Activity | Nothing in the records should be left out; transcribe them exactly.

---+---
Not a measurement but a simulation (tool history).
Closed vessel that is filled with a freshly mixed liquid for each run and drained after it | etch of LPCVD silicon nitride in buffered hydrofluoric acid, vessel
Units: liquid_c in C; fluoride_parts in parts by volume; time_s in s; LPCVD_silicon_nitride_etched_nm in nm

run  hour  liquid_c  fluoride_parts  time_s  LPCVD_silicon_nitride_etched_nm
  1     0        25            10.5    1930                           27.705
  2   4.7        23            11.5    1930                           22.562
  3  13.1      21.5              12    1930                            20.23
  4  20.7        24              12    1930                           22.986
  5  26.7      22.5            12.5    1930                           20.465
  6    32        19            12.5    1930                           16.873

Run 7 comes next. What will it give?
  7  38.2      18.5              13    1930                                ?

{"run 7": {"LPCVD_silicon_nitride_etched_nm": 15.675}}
---+---

Answer space |
Not a measurement but a simulation (tool history).
Closed vessel that is filled with a freshly mixed liquid for each run and drained after it | etch of LPCVD silicon nitride in buffered hydrofluoric acid, vessel
Units: liquid_c in C; fluoride_parts in parts by volume; time_s in s; LPCVD_silicon_nitride_etched_nm in nm

run  hour  liquid_c  fluoride_parts  time_s  LPCVD_silicon_nitride_etched_nm
  1     0        25            10.5    1930                           27.705
  2   4.7        23            11.5    1930                           22.562
  3  13.1      21.5              12    1930                            20.23
  4  20.7        24              12    1930                           22.986
  5  26.7      22.5            12.5    1930                           20.465
  6    32        19            12.5    1930                           16.873

Run 7 comes next. What will it give?
  7  38.2      18.5              13    1930                                ?

{"run 7": {"LPCVD_silicon_nitride_etched_nm": 15.675}}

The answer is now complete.